**Work item**
Write the entries out again. Each one must match exactly.

**Records supplied**
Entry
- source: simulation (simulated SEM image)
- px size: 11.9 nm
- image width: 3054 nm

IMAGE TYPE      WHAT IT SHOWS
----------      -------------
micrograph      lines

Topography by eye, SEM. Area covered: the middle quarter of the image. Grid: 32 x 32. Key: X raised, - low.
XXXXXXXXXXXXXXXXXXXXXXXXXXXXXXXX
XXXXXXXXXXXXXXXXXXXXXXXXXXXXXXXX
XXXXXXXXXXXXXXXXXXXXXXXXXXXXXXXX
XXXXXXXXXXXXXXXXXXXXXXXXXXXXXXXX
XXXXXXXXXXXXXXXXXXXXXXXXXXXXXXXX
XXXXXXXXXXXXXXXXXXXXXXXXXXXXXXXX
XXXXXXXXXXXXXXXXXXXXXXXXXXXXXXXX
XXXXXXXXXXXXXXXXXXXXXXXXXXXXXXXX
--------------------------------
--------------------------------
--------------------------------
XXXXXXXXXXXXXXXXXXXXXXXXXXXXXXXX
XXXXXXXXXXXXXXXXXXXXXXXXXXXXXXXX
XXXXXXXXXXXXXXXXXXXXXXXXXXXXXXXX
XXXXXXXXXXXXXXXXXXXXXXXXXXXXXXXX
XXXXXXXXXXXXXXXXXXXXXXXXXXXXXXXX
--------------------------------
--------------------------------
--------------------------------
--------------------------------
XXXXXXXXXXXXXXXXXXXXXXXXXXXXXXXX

**Answer box**
Entry
- source: simulation (simulated SEM image)
- px size: 11.9 nm
- image width: 3054 nm

IMAGE TYPE      WHAT IT SHOWS
----------      -------------
micrograph      lines

Topography by eye, SEM. Area covered: the middle quarter of the image. Grid: 32 x 32. Key: X raised, - low.
XXXXXXXXXXXXXXXXXXXXXXXXXXXXXXXX
XXXXXXXXXXXXXXXXXXXXXXXXXXXXXXXX
XXXXXXXXXXXXXXXXXXXXXXXXXXXXXXXX
XXXXXXXXXXXXXXXXXXXXXXXXXXXXXXXX
XXXXXXXXXXXXXXXXXXXXXXXXXXXXXXXX
XXXXXXXXXXXXXXXXXXXXXXXXXXXXXXXX
XXXXXXXXXXXXXXXXXXXXXXXXXXXXXXXX
XXXXXXXXXXXXXXXXXXXXXXXXXXXXXXXX
--------------------------------
--------------------------------
--------------------------------
XXXXXXXXXXXXXXXXXXXXXXXXXXXXXXXX
XXXXXXXXXXXXXXXXXXXXXXXXXXXXXXXX
XXXXXXXXXXXXXXXXXXXXXXXXXXXXXXXX
XXXXXXXXXXXXXXXXXXXXXXXXXXXXXXXX
XXXXXXXXXXXXXXXXXXXXXXXXXXXXXXXX
--------------------------------
--------------------------------
--------------------------------
--------------------------------
XXXXXXXXXXXXXXXXXXXXXXXXXXXXXXXX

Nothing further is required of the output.